_Work order_.
All entries below must be given again exactly as they stand.

_Records shown_.
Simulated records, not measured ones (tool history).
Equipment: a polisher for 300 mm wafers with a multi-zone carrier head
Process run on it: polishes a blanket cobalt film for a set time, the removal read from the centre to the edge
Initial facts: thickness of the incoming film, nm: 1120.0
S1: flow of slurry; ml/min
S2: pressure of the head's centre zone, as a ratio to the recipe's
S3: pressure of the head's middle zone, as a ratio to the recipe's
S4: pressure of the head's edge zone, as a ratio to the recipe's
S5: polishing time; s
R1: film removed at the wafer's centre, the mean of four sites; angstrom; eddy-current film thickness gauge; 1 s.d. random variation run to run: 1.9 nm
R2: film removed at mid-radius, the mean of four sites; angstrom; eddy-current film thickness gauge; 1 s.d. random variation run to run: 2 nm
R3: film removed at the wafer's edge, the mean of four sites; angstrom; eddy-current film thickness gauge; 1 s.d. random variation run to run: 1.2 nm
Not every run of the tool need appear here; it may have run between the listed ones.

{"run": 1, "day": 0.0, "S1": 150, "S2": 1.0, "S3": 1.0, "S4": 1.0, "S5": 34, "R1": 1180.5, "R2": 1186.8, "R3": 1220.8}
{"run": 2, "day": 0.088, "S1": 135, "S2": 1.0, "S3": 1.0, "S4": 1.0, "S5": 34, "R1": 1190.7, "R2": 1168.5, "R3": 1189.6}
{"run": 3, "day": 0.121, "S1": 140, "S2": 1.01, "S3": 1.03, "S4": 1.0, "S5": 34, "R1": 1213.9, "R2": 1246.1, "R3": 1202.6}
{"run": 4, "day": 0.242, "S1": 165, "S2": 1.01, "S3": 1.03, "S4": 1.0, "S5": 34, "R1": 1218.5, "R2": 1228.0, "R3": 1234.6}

_Exercise result_.
Simulated records, not measured ones (tool history).
Equipment: a polisher for 300 mm wafers with a multi-zone carrier head
Process run on it: polishes a blanket cobalt film for a set time, the removal read from the centre to the edge
Initial facts: thickness of the incoming film, nm: 1120.0
S1: flow of slurry; ml/min
S2: pressure of the head's centre zone, as a ratio to the recipe's
S3: pressure of the head's middle zone, as a ratio to the recipe's
S4: pressure of the head's edge zone, as a ratio to the recipe's
S5: polishing time; s
R1: film removed at the wafer's centre, the mean of four sites; angstrom; eddy-current film thickness gauge; 1 s.d. random variation run to run: 1.9 nm
R2: film removed at mid-radius, the mean of four sites; angstrom; eddy-current film thickness gauge; 1 s.d. random variation run to run: 2 nm
R3: film removed at the wafer's edge, the mean of four sites; angstrom; eddy-current film thickness gauge; 1 s.d. random variation run to run: 1.2 nm
Not every run of the tool need appear here; it may have run between the listed ones.

{"run": 1, "day": 0.0, "S1": 150, "S2": 1.0, "S3": 1.0, "S4": 1.0, "S5": 34, "R1": 1180.5, "R2": 1186.8, "R3": 1220.8}
{"run": 2, "day": 0.088, "S1": 135, "S2": 1.0, "S3": 1.0, "S4": 1.0, "S5": 34, "R1": 1190.7, "R2": 1168.5, "R3": 1189.6}
{"run": 3, "day": 0.121, "S1": 140, "S2": 1.01, "S3": 1.03, "S4": 1.0, "S5": 34, "R1": 1213.9, "R2": 1246.1, "R3": 1202.6}
{"run": 4, "day": 0.242, "S1": 165, "S2": 1.01, "S3": 1.03, "S4": 1.0, "S5": 34, "R1": 1218.5, "R2": 1228.0, "R3": 1234.6}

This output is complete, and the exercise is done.